RECORDS SHOWN:
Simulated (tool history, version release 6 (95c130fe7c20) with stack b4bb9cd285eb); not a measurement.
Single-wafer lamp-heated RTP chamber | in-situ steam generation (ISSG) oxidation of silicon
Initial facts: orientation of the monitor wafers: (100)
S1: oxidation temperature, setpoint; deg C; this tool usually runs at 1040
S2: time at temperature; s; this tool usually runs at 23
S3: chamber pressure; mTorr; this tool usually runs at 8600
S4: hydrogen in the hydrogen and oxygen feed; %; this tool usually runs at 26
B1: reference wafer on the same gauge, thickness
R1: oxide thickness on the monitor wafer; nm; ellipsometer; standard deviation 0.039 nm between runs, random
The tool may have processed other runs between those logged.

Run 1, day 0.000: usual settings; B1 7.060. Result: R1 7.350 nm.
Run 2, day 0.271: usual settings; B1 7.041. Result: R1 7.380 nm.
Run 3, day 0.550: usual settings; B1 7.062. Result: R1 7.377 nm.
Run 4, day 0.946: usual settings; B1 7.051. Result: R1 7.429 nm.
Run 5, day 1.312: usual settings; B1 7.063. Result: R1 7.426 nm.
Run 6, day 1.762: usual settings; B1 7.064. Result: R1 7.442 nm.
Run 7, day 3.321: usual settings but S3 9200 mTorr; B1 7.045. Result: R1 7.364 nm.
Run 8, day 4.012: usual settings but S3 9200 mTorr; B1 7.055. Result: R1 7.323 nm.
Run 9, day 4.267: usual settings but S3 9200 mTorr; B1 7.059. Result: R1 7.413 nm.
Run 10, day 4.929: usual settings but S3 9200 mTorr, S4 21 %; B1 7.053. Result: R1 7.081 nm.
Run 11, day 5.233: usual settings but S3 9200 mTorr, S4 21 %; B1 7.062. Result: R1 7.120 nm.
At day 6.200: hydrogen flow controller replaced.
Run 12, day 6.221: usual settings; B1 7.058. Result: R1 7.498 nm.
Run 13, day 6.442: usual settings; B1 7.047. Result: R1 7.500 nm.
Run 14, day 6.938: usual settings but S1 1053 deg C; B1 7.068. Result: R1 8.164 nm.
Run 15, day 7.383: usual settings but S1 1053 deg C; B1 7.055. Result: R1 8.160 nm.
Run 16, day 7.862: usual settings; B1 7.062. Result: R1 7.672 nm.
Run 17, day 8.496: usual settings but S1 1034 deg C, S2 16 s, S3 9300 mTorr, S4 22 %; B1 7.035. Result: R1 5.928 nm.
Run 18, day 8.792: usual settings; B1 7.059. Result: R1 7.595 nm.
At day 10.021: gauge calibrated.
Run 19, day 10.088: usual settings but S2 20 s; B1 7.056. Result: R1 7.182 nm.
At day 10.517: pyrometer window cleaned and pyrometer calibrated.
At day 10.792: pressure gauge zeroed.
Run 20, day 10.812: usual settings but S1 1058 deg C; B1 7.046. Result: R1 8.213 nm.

ASSIGNMENT: Your answer should consist only of the lines above between the line holding "Initial facts: orientation" and the line holding "Run 5, day 1.312: usual", inclusive, each transcribed exactly.

EXERCISE ANSWER:
Initial facts: orientation of the monitor wafers: (100)
S1: oxidation temperature, setpoint; deg C; this tool usually runs at 1040
S2: time at temperature; s; this tool usually runs at 23
S3: chamber pressure; mTorr; this tool usually runs at 8600
S4: hydrogen in the hydrogen and oxygen feed; %; this tool usually runs at 26
B1: reference wafer on the same gauge, thickness
R1: oxide thickness on the monitor wafer; nm; ellipsometer; standard deviation 0.039 nm between runs, random
The tool may have processed other runs between those logged.

Run 1, day 0.000: usual settings; B1 7.060. Result: R1 7.350 nm.
Run 2, day 0.271: usual settings; B1 7.041. Result: R1 7.380 nm.
Run 3, day 0.550: usual settings; B1 7.062. Result: R1 7.377 nm.
Run 4, day 0.946: usual settings; B1 7.051. Result: R1 7.429 nm.
Run 5, day 1.312: usual settings; B1 7.063. Result: R1 7.426 nm.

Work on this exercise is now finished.